## [Assigned task]
Word by word and line by line, write out all of the records.

## [Excerpted data]
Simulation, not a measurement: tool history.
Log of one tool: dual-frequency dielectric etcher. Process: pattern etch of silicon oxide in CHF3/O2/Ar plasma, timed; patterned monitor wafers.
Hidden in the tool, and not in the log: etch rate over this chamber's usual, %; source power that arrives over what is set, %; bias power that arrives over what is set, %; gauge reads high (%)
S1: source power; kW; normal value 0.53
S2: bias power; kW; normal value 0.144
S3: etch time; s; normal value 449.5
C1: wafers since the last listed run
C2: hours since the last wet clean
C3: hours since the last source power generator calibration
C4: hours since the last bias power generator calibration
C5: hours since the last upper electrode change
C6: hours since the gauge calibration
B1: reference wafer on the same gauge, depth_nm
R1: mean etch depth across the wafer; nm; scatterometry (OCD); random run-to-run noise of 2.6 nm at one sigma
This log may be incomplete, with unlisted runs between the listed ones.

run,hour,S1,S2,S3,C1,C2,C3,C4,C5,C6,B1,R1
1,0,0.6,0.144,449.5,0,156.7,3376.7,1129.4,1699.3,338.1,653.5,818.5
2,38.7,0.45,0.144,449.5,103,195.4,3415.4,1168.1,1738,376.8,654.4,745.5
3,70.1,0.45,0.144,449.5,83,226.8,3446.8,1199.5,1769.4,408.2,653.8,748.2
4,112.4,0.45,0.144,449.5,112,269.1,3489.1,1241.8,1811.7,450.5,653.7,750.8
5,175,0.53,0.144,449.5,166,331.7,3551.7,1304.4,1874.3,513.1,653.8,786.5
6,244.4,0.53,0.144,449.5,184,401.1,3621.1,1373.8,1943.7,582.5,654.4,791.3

## [Solution]
Simulation, not a measurement: tool history.
Log of one tool: dual-frequency dielectric etcher. Process: pattern etch of silicon oxide in CHF3/O2/Ar plasma, timed; patterned monitor wafers.
Hidden in the tool, and not in the log: etch rate over this chamber's usual, %; source power that arrives over what is set, %; bias power that arrives over what is set, %; gauge reads high (%)
S1: source power; kW; normal value 0.53
S2: bias power; kW; normal value 0.144
S3: etch time; s; normal value 449.5
C1: wafers since the last listed run
C2: hours since the last wet clean
C3: hours since the last source power generator calibration
C4: hours since the last bias power generator calibration
C5: hours since the last upper electrode change
C6: hours since the gauge calibration
B1: reference wafer on the same gauge, depth_nm
R1: mean etch depth across the wafer; nm; scatterometry (OCD); random run-to-run noise of 2.6 nm at one sigma
This log may be incomplete, with unlisted runs between the listed ones.

run,hour,S1,S2,S3,C1,C2,C3,C4,C5,C6,B1,R1
1,0,0.6,0.144,449.5,0,156.7,3376.7,1129.4,1699.3,338.1,653.5,818.5
2,38.7,0.45,0.144,449.5,103,195.4,3415.4,1168.1,1738,376.8,654.4,745.5
3,70.1,0.45,0.144,449.5,83,226.8,3446.8,1199.5,1769.4,408.2,653.8,748.2
4,112.4,0.45,0.144,449.5,112,269.1,3489.1,1241.8,1811.7,450.5,653.7,750.8
5,175,0.53,0.144,449.5,166,331.7,3551.7,1304.4,1874.3,513.1,653.8,786.5
6,244.4,0.53,0.144,449.5,184,401.1,3621.1,1373.8,1943.7,582.5,654.4,791.3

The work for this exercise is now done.